ACTIVITY | Below are some entries. Repeat exactly the lines from the one with "Hidden in the" through the one with "Run 2, hour", and only those.

EXTRACTED ENTRIES |
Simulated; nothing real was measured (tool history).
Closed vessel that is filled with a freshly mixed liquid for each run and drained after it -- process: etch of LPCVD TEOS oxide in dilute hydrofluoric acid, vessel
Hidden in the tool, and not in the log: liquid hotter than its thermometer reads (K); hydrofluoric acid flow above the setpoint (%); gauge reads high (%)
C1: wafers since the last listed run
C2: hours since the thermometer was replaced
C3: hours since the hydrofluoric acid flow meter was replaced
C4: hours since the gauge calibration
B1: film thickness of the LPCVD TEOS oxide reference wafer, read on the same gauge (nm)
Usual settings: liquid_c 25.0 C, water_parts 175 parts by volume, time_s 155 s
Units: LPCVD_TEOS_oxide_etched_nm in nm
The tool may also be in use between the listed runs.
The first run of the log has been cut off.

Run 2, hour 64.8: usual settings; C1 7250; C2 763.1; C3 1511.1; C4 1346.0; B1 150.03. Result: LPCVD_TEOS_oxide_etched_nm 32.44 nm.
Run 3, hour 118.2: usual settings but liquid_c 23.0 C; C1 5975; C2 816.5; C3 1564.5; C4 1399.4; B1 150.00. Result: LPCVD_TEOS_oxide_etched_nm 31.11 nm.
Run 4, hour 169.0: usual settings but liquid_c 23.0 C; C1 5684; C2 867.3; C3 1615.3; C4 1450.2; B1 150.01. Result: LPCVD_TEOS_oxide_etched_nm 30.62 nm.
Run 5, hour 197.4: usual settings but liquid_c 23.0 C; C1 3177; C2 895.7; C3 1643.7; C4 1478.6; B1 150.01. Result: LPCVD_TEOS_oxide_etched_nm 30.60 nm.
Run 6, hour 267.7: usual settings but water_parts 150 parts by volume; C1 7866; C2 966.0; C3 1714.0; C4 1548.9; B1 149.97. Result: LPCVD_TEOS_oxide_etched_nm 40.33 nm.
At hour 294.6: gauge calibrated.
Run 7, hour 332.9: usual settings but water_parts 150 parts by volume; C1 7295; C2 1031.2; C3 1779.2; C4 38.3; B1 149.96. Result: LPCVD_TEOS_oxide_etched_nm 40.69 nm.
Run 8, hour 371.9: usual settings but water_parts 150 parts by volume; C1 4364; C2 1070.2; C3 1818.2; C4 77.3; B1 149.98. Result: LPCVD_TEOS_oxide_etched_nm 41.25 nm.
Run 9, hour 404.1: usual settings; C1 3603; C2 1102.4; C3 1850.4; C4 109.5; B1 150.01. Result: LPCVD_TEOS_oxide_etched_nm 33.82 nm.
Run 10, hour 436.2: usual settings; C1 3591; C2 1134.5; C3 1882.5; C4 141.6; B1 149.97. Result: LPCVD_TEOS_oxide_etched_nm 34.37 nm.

WORKED SOLUTION |
Hidden in the tool, and not in the log: liquid hotter than its thermometer reads (K); hydrofluoric acid flow above the setpoint (%); gauge reads high (%)
C1: wafers since the last listed run
C2: hours since the thermometer was replaced
C3: hours since the hydrofluoric acid flow meter was replaced
C4: hours since the gauge calibration
B1: film thickness of the LPCVD TEOS oxide reference wafer, read on the same gauge (nm)
Usual settings: liquid_c 25.0 C, water_parts 175 parts by volume, time_s 155 s
Units: LPCVD_TEOS_oxide_etched_nm in nm
The tool may also be in use between the listed runs.
The first run of the log has been cut off.

Run 2, hour 64.8: usual settings; C1 7250; C2 763.1; C3 1511.1; C4 1346.0; B1 150.03. Result: LPCVD_TEOS_oxide_etched_nm 32.44 nm.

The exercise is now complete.